START Data provided
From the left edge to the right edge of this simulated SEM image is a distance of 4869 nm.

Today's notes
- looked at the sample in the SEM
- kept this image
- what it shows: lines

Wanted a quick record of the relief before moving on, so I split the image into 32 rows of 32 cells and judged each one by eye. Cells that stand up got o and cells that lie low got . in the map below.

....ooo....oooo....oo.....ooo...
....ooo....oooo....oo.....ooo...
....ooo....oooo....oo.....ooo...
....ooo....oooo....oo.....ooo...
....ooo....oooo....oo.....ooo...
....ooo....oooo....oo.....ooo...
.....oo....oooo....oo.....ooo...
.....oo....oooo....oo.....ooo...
END Data provided

#### Task item
What is needed here is an exact copy of all the entries.

#### Your response
From the left edge to the right edge of this simulated SEM image is a distance of 4869 nm.

Today's notes
- looked at the sample in the SEM
- kept this image
- what it shows: lines

Wanted a quick record of the relief before moving on, so I split the image into 32 rows of 32 cells and judged each one by eye. Cells that stand up got o and cells that lie low got . in the map below.

....ooo....oooo....oo.....ooo...
....ooo....oooo....oo.....ooo...
....ooo....oooo....oo.....ooo...
....ooo....oooo....oo.....ooo...
....ooo....oooo....oo.....ooo...
....ooo....oooo....oo.....ooo...
.....oo....oooo....oo.....ooo...
.....oo....oooo....oo.....ooo...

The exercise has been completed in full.